**Brief**
Could you set down the full listing, unchanged?

**Data excerpts**
============
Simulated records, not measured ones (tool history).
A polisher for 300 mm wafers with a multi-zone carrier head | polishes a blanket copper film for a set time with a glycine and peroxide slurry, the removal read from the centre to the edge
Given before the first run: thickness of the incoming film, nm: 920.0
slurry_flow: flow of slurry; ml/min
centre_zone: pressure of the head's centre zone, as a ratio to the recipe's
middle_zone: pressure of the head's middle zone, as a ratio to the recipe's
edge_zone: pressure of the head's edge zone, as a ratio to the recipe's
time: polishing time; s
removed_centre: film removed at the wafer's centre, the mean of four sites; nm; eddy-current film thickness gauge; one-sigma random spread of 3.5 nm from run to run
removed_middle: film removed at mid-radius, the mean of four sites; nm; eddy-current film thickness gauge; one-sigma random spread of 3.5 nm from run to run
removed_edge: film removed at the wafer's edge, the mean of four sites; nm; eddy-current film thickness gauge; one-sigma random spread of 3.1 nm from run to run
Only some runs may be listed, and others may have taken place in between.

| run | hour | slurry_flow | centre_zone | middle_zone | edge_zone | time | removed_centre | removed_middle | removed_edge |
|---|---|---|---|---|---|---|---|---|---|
============

**Written reply**
Simulated records, not measured ones (tool history).
A polisher for 300 mm wafers with a multi-zone carrier head | polishes a blanket copper film for a set time with a glycine and peroxide slurry, the removal read from the centre to the edge
Given before the first run: thickness of the incoming film, nm: 920.0
slurry_flow: flow of slurry; ml/min
centre_zone: pressure of the head's centre zone, as a ratio to the recipe's
middle_zone: pressure of the head's middle zone, as a ratio to the recipe's
edge_zone: pressure of the head's edge zone, as a ratio to the recipe's
time: polishing time; s
removed_centre: film removed at the wafer's centre, the mean of four sites; nm; eddy-current film thickness gauge; one-sigma random spread of 3.5 nm from run to run
removed_middle: film removed at mid-radius, the mean of four sites; nm; eddy-current film thickness gauge; one-sigma random spread of 3.5 nm from run to run
removed_edge: film removed at the wafer's edge, the mean of four sites; nm; eddy-current film thickness gauge; one-sigma random spread of 3.1 nm from run to run
Only some runs may be listed, and others may have taken place in between.

| run | hour | slurry_flow | centre_zone | middle_zone | edge_zone | time | removed_centre | removed_middle | removed_edge |
|---|---|---|---|---|---|---|---|---|---|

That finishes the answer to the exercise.